DATA EXTRACTS →
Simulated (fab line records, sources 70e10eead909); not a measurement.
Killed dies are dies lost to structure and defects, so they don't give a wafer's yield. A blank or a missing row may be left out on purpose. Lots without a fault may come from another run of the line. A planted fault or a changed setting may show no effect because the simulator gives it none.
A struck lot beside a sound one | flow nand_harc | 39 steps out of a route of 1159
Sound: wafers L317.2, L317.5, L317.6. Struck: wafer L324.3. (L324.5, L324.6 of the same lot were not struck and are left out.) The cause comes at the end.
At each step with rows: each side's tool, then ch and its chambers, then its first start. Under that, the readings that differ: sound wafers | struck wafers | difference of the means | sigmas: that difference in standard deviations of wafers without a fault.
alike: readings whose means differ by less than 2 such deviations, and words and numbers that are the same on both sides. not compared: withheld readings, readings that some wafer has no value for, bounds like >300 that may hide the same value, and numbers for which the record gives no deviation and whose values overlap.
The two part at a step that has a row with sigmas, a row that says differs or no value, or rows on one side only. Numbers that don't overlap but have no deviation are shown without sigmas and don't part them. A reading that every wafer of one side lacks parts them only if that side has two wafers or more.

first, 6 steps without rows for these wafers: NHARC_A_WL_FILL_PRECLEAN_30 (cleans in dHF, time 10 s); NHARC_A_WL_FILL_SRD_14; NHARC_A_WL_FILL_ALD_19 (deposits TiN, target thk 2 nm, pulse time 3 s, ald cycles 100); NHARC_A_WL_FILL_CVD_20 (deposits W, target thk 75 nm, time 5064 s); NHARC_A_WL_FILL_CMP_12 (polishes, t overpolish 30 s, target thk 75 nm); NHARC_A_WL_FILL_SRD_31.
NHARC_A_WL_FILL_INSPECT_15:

WORK INSTRUCTION → Output the listing above in full, exactly as written.

ANSWER AREA →
Simulated (fab line records, sources 70e10eead909); not a measurement.
Killed dies are dies lost to structure and defects, so they don't give a wafer's yield. A blank or a missing row may be left out on purpose. Lots without a fault may come from another run of the line. A planted fault or a changed setting may show no effect because the simulator gives it none.
A struck lot beside a sound one | flow nand_harc | 39 steps out of a route of 1159
Sound: wafers L317.2, L317.5, L317.6. Struck: wafer L324.3. (L324.5, L324.6 of the same lot were not struck and are left out.) The cause comes at the end.
At each step with rows: each side's tool, then ch and its chambers, then its first start. Under that, the readings that differ: sound wafers | struck wafers | difference of the means | sigmas: that difference in standard deviations of wafers without a fault.
alike: readings whose means differ by less than 2 such deviations, and words and numbers that are the same on both sides. not compared: withheld readings, readings that some wafer has no value for, bounds like >300 that may hide the same value, and numbers for which the record gives no deviation and whose values overlap.
The two part at a step that has a row with sigmas, a row that says differs or no value, or rows on one side only. Numbers that don't overlap but have no deviation are shown without sigmas and don't part them. A reading that every wafer of one side lacks parts them only if that side has two wafers or more.

first, 6 steps without rows for these wafers: NHARC_A_WL_FILL_PRECLEAN_30 (cleans in dHF, time 10 s); NHARC_A_WL_FILL_SRD_14; NHARC_A_WL_FILL_ALD_19 (deposits TiN, target thk 2 nm, pulse time 3 s, ald cycles 100); NHARC_A_WL_FILL_CVD_20 (deposits W, target thk 75 nm, time 5064 s); NHARC_A_WL_FILL_CMP_12 (polishes, t overpolish 30 s, target thk 75 nm); NHARC_A_WL_FILL_SRD_31.
NHARC_A_WL_FILL_INSPECT_15:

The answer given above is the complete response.